══ Recorded data

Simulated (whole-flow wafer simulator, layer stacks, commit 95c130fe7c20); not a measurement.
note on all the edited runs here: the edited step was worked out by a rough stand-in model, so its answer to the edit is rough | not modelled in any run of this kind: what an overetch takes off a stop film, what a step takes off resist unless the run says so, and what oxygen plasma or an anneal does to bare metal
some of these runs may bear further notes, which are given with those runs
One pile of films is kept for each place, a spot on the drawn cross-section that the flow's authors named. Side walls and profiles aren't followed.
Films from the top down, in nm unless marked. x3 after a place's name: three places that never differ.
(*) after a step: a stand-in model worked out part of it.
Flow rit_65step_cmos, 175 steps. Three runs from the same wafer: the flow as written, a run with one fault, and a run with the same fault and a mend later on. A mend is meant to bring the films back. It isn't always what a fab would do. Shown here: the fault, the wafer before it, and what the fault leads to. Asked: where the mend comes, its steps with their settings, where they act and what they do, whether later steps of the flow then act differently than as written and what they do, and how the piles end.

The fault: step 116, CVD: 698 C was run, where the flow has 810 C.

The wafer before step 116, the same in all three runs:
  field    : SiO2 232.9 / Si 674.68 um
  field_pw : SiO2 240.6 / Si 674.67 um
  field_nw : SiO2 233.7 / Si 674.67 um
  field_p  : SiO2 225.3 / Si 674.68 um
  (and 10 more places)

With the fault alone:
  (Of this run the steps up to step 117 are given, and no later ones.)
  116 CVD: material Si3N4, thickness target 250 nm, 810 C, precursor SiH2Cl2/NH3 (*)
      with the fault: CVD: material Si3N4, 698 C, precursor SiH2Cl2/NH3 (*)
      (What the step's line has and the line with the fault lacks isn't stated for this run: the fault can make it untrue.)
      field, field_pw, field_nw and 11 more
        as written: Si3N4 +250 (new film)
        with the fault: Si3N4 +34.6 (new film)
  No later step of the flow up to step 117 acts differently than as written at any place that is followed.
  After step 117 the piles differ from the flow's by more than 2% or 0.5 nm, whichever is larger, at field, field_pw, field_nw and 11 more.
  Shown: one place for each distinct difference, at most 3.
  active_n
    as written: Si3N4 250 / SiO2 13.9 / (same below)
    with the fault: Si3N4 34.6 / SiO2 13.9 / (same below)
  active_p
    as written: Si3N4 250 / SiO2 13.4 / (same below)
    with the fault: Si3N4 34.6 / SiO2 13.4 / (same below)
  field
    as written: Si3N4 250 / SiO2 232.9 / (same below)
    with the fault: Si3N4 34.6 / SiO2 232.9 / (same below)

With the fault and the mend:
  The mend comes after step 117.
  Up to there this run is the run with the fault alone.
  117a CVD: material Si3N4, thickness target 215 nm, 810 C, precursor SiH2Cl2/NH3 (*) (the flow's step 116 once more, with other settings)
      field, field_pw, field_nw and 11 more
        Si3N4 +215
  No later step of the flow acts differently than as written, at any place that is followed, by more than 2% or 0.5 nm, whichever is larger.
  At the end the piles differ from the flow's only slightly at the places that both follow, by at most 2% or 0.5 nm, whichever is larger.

════

When copying the data above, please keep exactly the lines from its first line through the line with "(*) after a", both ends included, and drop the rest.

### Answer box
Simulated (whole-flow wafer simulator, layer stacks, commit 95c130fe7c20); not a measurement.
note on all the edited runs here: the edited step was worked out by a rough stand-in model, so its answer to the edit is rough | not modelled in any run of this kind: what an overetch takes off a stop film, what a step takes off resist unless the run says so, and what oxygen plasma or an anneal does to bare metal
some of these runs may bear further notes, which are given with those runs
One pile of films is kept for each place, a spot on the drawn cross-section that the flow's authors named. Side walls and profiles aren't followed.
Films from the top down, in nm unless marked. x3 after a place's name: three places that never differ.
(*) after a step: a stand-in model worked out part of it.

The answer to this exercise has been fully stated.